* [Work task] Every line of the data is to be retyped exactly.

* [Extracted material]
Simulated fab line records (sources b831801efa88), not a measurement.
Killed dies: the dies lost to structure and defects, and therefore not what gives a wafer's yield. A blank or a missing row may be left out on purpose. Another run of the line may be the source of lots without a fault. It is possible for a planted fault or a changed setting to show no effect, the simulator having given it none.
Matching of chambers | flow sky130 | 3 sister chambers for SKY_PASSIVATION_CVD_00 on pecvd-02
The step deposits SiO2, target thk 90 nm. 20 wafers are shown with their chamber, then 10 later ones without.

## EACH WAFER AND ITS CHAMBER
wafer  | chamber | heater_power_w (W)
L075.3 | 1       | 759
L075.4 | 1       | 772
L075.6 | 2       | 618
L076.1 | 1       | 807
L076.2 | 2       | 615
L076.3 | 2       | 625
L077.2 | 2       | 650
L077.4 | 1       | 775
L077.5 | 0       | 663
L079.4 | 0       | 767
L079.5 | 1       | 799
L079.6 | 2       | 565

* [Task response]
Simulated fab line records (sources b831801efa88), not a measurement.
Killed dies: the dies lost to structure and defects, and therefore not what gives a wafer's yield. A blank or a missing row may be left out on purpose. Another run of the line may be the source of lots without a fault. It is possible for a planted fault or a changed setting to show no effect, the simulator having given it none.
Matching of chambers | flow sky130 | 3 sister chambers for SKY_PASSIVATION_CVD_00 on pecvd-02
The step deposits SiO2, target thk 90 nm. 20 wafers are shown with their chamber, then 10 later ones without.

## EACH WAFER AND ITS CHAMBER
wafer  | chamber | heater_power_w (W)
L075.3 | 1       | 759
L075.4 | 1       | 772
L075.6 | 2       | 618
L076.1 | 1       | 807
L076.2 | 2       | 615
L076.3 | 2       | 625
L077.2 | 2       | 650
L077.4 | 1       | 775
L077.5 | 0       | 663
L079.4 | 0       | 767
L079.5 | 1       | 799
L079.6 | 2       | 565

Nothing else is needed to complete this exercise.